**ASSIGNMENT:**
Beginning with the first line, please repeat the entries exactly and end on the line that contains "Record: no process".

**DATA SECTION:**
★ ★ ★
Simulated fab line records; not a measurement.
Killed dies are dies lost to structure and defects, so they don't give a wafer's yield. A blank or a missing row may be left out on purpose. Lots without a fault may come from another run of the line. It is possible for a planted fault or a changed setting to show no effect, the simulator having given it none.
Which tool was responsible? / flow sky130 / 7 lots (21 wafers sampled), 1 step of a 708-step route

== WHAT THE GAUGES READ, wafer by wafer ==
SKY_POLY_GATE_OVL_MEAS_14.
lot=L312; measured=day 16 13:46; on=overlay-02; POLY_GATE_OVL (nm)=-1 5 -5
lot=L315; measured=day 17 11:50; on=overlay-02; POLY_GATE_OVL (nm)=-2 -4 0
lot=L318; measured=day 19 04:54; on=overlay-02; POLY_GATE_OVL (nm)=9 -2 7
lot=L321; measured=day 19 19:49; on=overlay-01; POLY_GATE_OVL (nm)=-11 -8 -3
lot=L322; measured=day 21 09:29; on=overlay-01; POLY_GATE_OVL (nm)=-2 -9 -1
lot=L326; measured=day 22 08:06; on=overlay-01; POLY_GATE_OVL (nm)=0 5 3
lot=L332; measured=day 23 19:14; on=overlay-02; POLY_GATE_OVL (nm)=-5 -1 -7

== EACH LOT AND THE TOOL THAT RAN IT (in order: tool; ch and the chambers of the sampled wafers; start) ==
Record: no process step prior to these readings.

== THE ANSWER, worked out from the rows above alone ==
★ ★ ★

**WRITTEN ANSWER:**
Simulated fab line records; not a measurement.
Killed dies are dies lost to structure and defects, so they don't give a wafer's yield. A blank or a missing row may be left out on purpose. Lots without a fault may come from another run of the line. It is possible for a planted fault or a changed setting to show no effect, the simulator having given it none.
Which tool was responsible? / flow sky130 / 7 lots (21 wafers sampled), 1 step of a 708-step route

== WHAT THE GAUGES READ, wafer by wafer ==
SKY_POLY_GATE_OVL_MEAS_14.
lot=L312; measured=day 16 13:46; on=overlay-02; POLY_GATE_OVL (nm)=-1 5 -5
lot=L315; measured=day 17 11:50; on=overlay-02; POLY_GATE_OVL (nm)=-2 -4 0
lot=L318; measured=day 19 04:54; on=overlay-02; POLY_GATE_OVL (nm)=9 -2 7
lot=L321; measured=day 19 19:49; on=overlay-01; POLY_GATE_OVL (nm)=-11 -8 -3
lot=L322; measured=day 21 09:29; on=overlay-01; POLY_GATE_OVL (nm)=-2 -9 -1
lot=L326; measured=day 22 08:06; on=overlay-01; POLY_GATE_OVL (nm)=0 5 3
lot=L332; measured=day 23 19:14; on=overlay-02; POLY_GATE_OVL (nm)=-5 -1 -7

== EACH LOT AND THE TOOL THAT RAN IT (in order: tool; ch and the chambers of the sampled wafers; start) ==
Record: no process step prior to these readings.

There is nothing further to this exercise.